Return the lines below exactly as they appear, please, starting with the first and ending with the one that contains "wafer | flag".

--- Provided records Enclosed Below ---

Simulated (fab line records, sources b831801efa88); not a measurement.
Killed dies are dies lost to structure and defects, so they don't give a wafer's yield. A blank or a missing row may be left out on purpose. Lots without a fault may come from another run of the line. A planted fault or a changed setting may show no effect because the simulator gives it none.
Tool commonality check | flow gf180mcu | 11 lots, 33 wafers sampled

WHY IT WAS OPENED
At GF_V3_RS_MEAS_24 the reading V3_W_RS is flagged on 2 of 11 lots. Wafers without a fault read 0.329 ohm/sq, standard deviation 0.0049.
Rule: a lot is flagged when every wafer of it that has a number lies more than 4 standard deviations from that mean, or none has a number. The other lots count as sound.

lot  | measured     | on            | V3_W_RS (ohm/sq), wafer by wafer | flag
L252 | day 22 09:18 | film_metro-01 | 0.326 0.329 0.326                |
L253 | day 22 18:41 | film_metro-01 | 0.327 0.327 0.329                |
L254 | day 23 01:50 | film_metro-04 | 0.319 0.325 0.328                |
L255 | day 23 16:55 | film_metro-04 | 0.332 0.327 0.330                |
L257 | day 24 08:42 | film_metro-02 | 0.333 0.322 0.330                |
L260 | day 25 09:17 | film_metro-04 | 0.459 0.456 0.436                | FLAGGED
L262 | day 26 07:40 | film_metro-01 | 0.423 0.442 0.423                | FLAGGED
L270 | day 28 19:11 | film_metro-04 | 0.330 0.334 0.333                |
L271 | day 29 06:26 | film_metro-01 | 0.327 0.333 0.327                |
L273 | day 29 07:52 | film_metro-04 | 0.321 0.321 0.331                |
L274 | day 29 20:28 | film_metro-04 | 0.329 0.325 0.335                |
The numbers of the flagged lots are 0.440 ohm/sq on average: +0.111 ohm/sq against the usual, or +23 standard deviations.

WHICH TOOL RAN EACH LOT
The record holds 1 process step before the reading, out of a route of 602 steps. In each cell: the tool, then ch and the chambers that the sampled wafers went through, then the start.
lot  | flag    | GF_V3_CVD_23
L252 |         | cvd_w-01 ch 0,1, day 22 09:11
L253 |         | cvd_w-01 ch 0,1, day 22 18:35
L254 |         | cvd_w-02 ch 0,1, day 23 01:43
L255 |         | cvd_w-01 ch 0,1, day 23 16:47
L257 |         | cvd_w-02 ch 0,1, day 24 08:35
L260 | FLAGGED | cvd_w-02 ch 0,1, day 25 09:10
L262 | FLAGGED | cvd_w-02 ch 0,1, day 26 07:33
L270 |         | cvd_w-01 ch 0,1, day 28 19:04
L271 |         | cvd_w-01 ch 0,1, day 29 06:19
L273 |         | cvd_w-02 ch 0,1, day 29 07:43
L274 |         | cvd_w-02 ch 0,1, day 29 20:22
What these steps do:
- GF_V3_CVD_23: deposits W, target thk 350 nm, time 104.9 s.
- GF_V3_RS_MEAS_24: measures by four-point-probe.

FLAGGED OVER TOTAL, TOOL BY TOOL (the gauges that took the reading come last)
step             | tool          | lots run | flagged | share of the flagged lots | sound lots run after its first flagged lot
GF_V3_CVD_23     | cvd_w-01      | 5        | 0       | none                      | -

--- End of Enclosed Provided records ---

▶ [Answer section]:
Simulated (fab line records, sources b831801efa88); not a measurement.
Killed dies are dies lost to structure and defects, so they don't give a wafer's yield. A blank or a missing row may be left out on purpose. Lots without a fault may come from another run of the line. A planted fault or a changed setting may show no effect because the simulator gives it none.
Tool commonality check | flow gf180mcu | 11 lots, 33 wafers sampled

WHY IT WAS OPENED
At GF_V3_RS_MEAS_24 the reading V3_W_RS is flagged on 2 of 11 lots. Wafers without a fault read 0.329 ohm/sq, standard deviation 0.0049.
Rule: a lot is flagged when every wafer of it that has a number lies more than 4 standard deviations from that mean, or none has a number. The other lots count as sound.

lot  | measured     | on            | V3_W_RS (ohm/sq), wafer by wafer | flag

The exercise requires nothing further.